*Stored data*.
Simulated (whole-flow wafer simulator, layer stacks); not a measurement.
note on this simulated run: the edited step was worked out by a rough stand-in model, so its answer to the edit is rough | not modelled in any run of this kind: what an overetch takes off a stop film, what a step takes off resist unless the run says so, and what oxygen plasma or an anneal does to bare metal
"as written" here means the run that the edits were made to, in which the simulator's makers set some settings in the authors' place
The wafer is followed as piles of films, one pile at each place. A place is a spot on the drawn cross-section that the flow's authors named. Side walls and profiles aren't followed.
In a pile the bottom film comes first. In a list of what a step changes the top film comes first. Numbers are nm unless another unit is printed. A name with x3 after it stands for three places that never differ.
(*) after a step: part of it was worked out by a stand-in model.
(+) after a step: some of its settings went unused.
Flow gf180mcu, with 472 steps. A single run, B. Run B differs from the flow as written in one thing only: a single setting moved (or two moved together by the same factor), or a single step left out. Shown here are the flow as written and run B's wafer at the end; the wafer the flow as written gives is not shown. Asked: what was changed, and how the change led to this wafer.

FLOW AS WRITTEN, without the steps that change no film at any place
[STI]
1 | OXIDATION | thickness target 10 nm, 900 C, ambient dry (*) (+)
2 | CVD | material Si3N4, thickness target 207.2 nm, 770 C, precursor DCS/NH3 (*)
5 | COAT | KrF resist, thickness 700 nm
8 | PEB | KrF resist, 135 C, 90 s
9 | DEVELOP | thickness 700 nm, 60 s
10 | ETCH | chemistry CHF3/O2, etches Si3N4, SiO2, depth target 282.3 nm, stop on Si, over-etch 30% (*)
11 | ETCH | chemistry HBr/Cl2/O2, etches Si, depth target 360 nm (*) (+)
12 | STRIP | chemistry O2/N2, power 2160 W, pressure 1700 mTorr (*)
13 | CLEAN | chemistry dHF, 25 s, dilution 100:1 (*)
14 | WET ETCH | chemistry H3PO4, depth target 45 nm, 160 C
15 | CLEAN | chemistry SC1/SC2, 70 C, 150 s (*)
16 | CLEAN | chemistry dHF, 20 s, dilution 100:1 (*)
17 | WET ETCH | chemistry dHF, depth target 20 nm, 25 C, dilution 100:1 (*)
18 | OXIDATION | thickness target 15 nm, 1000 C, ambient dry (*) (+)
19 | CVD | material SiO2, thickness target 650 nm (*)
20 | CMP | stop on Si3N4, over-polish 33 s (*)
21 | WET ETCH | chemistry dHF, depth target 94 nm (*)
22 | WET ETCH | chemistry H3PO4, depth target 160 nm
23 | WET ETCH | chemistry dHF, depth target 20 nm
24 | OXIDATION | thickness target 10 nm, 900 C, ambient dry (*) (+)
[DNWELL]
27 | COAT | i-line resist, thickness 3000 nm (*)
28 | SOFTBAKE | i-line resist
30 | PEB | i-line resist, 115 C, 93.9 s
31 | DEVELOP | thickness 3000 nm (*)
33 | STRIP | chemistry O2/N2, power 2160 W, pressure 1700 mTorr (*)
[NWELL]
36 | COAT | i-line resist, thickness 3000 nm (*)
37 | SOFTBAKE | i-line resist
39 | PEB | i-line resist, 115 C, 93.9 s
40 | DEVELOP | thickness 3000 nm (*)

*Brief*.
Each line from the start of the records through the line holding "note on this" must be returned exactly; nothing else belongs in the answer.

*Task response*.
Simulated (whole-flow wafer simulator, layer stacks); not a measurement.
note on this simulated run: the edited step was worked out by a rough stand-in model, so its answer to the edit is rough | not modelled in any run of this kind: what an overetch takes off a stop film, what a step takes off resist unless the run says so, and what oxygen plasma or an anneal does to bare metal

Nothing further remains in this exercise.